===

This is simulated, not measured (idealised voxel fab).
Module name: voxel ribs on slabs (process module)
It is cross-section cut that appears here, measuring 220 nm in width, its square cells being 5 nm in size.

===

Brief: Print out the data exactly once more.

Result:
This is simulated, not measured (idealised voxel fab).
Module name: voxel ribs on slabs (process module)
It is cross-section cut that appears here, measuring 220 nm in width, its square cells being 5 nm in size.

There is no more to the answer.